Assignment:
Every line of the data is to be output verbatim.

-- Opening Marker --

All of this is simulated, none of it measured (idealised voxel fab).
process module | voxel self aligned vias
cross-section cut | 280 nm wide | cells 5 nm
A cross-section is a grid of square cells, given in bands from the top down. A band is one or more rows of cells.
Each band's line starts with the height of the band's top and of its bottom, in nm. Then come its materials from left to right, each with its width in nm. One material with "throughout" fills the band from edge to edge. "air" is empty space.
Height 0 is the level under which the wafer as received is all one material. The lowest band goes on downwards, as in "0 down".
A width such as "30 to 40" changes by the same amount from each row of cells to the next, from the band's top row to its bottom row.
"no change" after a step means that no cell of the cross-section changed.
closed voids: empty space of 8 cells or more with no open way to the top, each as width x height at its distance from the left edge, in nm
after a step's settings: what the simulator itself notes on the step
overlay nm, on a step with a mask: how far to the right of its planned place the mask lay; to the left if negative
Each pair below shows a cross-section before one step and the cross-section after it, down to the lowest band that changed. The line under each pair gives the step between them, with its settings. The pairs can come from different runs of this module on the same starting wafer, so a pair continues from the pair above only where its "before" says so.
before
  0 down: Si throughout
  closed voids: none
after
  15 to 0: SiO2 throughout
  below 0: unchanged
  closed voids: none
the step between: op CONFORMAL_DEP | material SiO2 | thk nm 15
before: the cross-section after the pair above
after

-- Closing Marker --

Written solution:
All of this is simulated, none of it measured (idealised voxel fab).
process module | voxel self aligned vias
cross-section cut | 280 nm wide | cells 5 nm
A cross-section is a grid of square cells, given in bands from the top down. A band is one or more rows of cells.
Each band's line starts with the height of the band's top and of its bottom, in nm. Then come its materials from left to right, each with its width in nm. One material with "throughout" fills the band from edge to edge. "air" is empty space.
Height 0 is the level under which the wafer as received is all one material. The lowest band goes on downwards, as in "0 down".
A width such as "30 to 40" changes by the same amount from each row of cells to the next, from the band's top row to its bottom row.
"no change" after a step means that no cell of the cross-section changed.
closed voids: empty space of 8 cells or more with no open way to the top, each as width x height at its distance from the left edge, in nm
after a step's settings: what the simulator itself notes on the step
overlay nm, on a step with a mask: how far to the right of its planned place the mask lay; to the left if negative
Each pair below shows a cross-section before one step and the cross-section after it, down to the lowest band that changed. The line under each pair gives the step between them, with its settings. The pairs can come from different runs of this module on the same starting wafer, so a pair continues from the pair above only where its "before" says so.
before
  0 down: Si throughout
  closed voids: none
after
  15 to 0: SiO2 throughout
  below 0: unchanged
  closed voids: none
the step between: op CONFORMAL_DEP | material SiO2 | thk nm 15
before: the cross-section after the pair above
after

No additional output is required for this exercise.